WORK ORDER —
Please set down every entry from the listing below, word for word.

GIVEN INFORMATION —
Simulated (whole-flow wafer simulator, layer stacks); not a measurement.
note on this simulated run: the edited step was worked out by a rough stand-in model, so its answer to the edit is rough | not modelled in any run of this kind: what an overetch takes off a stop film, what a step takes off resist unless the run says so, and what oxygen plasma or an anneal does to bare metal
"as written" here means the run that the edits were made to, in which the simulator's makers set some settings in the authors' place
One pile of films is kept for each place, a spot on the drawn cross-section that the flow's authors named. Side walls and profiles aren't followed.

TASK ANSWER —
Simulated (whole-flow wafer simulator, layer stacks); not a measurement.
note on this simulated run: the edited step was worked out by a rough stand-in model, so its answer to the edit is rough | not modelled in any run of this kind: what an overetch takes off a stop film, what a step takes off resist unless the run says so, and what oxygen plasma or an anneal does to bare metal
"as written" here means the run that the edits were made to, in which the simulator's makers set some settings in the authors' place
One pile of films is kept for each place, a spot on the drawn cross-section that the flow's authors named. Side walls and profiles aren't followed.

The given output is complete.